- Source material:
○ ○ ○ ○ ○ ○ ○

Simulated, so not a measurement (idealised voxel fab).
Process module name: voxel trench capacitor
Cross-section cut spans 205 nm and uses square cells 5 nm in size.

○ ○ ○ ○ ○ ○ ○

- Work task:
Take the records above and write each one out again exactly.

- Exercise response:
Simulated, so not a measurement (idealised voxel fab).
Process module name: voxel trench capacitor
Cross-section cut spans 205 nm and uses square cells 5 nm in size.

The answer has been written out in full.